Entries shown below:
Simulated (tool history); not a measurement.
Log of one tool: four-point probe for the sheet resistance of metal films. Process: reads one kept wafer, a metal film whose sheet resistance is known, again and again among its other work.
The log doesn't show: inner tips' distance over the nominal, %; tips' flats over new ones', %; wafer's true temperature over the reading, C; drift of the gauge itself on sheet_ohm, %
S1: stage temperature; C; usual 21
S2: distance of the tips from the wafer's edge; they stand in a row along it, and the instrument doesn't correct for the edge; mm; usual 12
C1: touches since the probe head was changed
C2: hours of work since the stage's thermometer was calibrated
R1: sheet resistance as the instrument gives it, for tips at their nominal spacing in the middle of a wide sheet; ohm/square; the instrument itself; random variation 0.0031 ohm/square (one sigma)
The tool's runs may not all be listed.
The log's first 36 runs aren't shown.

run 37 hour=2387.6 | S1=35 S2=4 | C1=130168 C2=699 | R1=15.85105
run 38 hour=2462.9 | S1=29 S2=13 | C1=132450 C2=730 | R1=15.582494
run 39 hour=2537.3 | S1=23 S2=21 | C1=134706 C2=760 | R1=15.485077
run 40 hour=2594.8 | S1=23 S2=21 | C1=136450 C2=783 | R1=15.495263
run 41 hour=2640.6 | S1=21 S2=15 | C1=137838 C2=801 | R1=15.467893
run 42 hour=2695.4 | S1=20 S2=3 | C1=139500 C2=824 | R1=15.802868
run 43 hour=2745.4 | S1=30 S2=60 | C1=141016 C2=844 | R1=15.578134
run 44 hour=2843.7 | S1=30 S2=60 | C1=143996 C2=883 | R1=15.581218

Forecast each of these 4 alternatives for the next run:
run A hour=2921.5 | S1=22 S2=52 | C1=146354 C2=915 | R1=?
End of Entries shown.

**Work instruction**
Retype all of the entries precisely as they are.

**Problem solution**
Simulated (tool history); not a measurement.
Log of one tool: four-point probe for the sheet resistance of metal films. Process: reads one kept wafer, a metal film whose sheet resistance is known, again and again among its other work.
The log doesn't show: inner tips' distance over the nominal, %; tips' flats over new ones', %; wafer's true temperature over the reading, C; drift of the gauge itself on sheet_ohm, %
S1: stage temperature; C; usual 21
S2: distance of the tips from the wafer's edge; they stand in a row along it, and the instrument doesn't correct for the edge; mm; usual 12
C1: touches since the probe head was changed
C2: hours of work since the stage's thermometer was calibrated
R1: sheet resistance as the instrument gives it, for tips at their nominal spacing in the middle of a wide sheet; ohm/square; the instrument itself; random variation 0.0031 ohm/square (one sigma)
The tool's runs may not all be listed.
The log's first 36 runs aren't shown.

run 37 hour=2387.6 | S1=35 S2=4 | C1=130168 C2=699 | R1=15.85105
run 38 hour=2462.9 | S1=29 S2=13 | C1=132450 C2=730 | R1=15.582494
run 39 hour=2537.3 | S1=23 S2=21 | C1=134706 C2=760 | R1=15.485077
run 40 hour=2594.8 | S1=23 S2=21 | C1=136450 C2=783 | R1=15.495263
run 41 hour=2640.6 | S1=21 S2=15 | C1=137838 C2=801 | R1=15.467893
run 42 hour=2695.4 | S1=20 S2=3 | C1=139500 C2=824 | R1=15.802868
run 43 hour=2745.4 | S1=30 S2=60 | C1=141016 C2=844 | R1=15.578134
run 44 hour=2843.7 | S1=30 S2=60 | C1=143996 C2=883 | R1=15.581218

Forecast each of these 4 alternatives for the next run:
run A hour=2921.5 | S1=22 S2=52 | C1=146354 C2=915 | R1=?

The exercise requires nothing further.